▶ _ACTION ITEM_
Return only the lines running from the first line of the listing through the one with "Return the sizes", unchanged.

*** Begin section ***

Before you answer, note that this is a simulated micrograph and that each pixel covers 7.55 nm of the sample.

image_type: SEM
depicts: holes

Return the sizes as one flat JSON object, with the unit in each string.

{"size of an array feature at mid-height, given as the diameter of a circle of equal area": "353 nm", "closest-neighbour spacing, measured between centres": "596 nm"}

*** End section ***

▶ _EXERCISE SOLUTION_
Before you answer, note that this is a simulated micrograph and that each pixel covers 7.55 nm of the sample.

image_type: SEM
depicts: holes

Return the sizes as one flat JSON object, with the unit in each string.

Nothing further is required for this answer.